[[ INFORMATION SUPPLIED open ]]
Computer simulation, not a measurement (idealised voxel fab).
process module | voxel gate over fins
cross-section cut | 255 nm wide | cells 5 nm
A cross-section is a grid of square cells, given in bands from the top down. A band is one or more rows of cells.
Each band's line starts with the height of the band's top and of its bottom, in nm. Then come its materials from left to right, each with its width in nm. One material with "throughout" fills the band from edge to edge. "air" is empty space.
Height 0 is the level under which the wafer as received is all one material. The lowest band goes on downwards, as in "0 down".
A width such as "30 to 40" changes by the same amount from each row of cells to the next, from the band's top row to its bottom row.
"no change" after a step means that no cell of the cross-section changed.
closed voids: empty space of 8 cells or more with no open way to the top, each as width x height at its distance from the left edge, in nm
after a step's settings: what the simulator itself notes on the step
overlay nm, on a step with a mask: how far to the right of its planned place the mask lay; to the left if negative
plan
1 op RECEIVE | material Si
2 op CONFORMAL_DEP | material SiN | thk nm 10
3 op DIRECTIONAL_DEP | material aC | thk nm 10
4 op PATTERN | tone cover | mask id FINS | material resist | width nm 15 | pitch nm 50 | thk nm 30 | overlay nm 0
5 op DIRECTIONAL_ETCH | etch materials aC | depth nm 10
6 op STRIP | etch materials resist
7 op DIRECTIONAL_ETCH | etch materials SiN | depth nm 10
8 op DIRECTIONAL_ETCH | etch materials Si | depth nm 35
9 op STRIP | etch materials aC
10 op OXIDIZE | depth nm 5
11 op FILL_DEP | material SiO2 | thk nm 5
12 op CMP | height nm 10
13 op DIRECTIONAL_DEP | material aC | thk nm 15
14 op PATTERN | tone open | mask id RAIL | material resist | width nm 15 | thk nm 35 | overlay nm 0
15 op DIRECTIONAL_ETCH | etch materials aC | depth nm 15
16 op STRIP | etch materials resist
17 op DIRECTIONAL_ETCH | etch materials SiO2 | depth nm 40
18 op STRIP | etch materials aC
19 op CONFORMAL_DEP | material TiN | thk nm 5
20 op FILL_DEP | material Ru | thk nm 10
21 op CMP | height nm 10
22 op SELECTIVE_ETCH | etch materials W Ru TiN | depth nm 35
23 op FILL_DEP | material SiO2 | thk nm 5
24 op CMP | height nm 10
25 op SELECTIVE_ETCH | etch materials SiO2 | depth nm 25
[[ INFORMATION SUPPLIED closed ]]

▶ _EXERCISE_
Would you please repeat exactly the lines above, starting at the line with "16 op STRIP | etch materials resist" and stopping at the line with "24 op CMP | height nm 10", both included?

▶ _TASK RESULT_
16 op STRIP | etch materials resist
17 op DIRECTIONAL_ETCH | etch materials SiO2 | depth nm 40
18 op STRIP | etch materials aC
19 op CONFORMAL_DEP | material TiN | thk nm 5
20 op FILL_DEP | material Ru | thk nm 10
21 op CMP | height nm 10
22 op SELECTIVE_ETCH | etch materials W Ru TiN | depth nm 35
23 op FILL_DEP | material SiO2 | thk nm 5
24 op CMP | height nm 10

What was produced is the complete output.